• ASSIGNMENT: Among the entries below, extract exactly the lines that run from the one with "step 17, WET" through the one with "step 22, WET", both ends included.

----- RECORDS PROVIDED -----
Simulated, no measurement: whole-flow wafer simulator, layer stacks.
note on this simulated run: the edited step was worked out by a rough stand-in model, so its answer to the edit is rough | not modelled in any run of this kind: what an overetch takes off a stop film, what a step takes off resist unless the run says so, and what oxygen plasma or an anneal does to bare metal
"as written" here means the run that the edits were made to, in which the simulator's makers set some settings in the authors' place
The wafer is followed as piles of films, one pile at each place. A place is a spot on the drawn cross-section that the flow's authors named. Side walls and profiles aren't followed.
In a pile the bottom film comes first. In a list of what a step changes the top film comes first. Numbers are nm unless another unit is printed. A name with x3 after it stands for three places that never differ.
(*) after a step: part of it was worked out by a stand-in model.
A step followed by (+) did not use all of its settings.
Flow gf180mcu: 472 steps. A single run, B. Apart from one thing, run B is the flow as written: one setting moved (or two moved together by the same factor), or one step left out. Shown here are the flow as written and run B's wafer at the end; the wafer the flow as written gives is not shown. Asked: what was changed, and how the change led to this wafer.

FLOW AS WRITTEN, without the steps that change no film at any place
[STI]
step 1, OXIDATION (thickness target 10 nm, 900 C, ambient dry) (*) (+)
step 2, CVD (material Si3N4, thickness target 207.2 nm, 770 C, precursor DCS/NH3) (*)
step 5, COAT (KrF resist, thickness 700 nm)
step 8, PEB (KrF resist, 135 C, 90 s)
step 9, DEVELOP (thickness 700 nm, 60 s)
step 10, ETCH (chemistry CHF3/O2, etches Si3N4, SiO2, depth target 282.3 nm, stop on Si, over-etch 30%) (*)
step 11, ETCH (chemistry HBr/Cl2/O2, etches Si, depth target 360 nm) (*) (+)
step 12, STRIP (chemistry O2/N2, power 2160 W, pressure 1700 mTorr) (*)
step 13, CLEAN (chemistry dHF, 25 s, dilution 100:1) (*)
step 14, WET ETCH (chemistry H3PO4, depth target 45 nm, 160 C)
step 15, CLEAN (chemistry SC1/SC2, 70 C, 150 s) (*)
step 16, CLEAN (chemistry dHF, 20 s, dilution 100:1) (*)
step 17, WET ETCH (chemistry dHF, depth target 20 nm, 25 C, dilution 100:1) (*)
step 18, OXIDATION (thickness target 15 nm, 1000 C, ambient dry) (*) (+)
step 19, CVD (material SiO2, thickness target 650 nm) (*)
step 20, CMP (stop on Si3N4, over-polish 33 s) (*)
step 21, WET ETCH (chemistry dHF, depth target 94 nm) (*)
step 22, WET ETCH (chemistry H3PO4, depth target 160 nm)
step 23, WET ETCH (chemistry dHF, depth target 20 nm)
-----

• WRITTEN ANSWER:
step 17, WET ETCH (chemistry dHF, depth target 20 nm, 25 C, dilution 100:1) (*)
step 18, OXIDATION (thickness target 15 nm, 1000 C, ambient dry) (*) (+)
step 19, CVD (material SiO2, thickness target 650 nm) (*)
step 20, CMP (stop on Si3N4, over-polish 33 s) (*)
step 21, WET ETCH (chemistry dHF, depth target 94 nm) (*)
step 22, WET ETCH (chemistry H3PO4, depth target 160 nm)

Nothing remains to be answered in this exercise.